EXERCISE -
Transcribe everything in the records, dropping and changing nothing.

RAW DATA -
⟨
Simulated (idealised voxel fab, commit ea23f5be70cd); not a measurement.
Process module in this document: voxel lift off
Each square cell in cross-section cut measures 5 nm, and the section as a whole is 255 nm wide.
⟩

YOUR RESPONSE -
Simulated (idealised voxel fab, commit ea23f5be70cd); not a measurement.
Process module in this document: voxel lift off
Each square cell in cross-section cut measures 5 nm, and the section as a whole is 255 nm wide.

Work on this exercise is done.